Activity>
Copy exactly the lines from the start of the data below through the one that carries "(+) following a", and only those.

Stored data>
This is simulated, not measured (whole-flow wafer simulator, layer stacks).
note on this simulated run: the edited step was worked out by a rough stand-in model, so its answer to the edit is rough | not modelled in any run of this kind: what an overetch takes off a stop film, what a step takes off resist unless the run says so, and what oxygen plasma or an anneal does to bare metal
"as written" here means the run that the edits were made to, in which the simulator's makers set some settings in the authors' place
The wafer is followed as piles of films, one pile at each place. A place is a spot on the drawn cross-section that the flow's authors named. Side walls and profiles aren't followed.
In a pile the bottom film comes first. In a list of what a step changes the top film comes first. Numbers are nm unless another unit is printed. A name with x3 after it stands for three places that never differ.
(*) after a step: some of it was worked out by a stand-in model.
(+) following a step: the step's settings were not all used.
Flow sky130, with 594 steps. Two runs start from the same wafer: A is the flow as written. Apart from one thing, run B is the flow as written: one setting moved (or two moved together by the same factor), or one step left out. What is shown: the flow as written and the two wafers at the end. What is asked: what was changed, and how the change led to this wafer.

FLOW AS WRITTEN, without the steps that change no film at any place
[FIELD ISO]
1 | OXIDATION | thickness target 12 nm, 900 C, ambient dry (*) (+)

Exercise result>
This is simulated, not measured (whole-flow wafer simulator, layer stacks).
note on this simulated run: the edited step was worked out by a rough stand-in model, so its answer to the edit is rough | not modelled in any run of this kind: what an overetch takes off a stop film, what a step takes off resist unless the run says so, and what oxygen plasma or an anneal does to bare metal
"as written" here means the run that the edits were made to, in which the simulator's makers set some settings in the authors' place
The wafer is followed as piles of films, one pile at each place. A place is a spot on the drawn cross-section that the flow's authors named. Side walls and profiles aren't followed.
In a pile the bottom film comes first. In a list of what a step changes the top film comes first. Numbers are nm unless another unit is printed. A name with x3 after it stands for three places that never differ.
(*) after a step: some of it was worked out by a stand-in model.
(+) following a step: the step's settings were not all used.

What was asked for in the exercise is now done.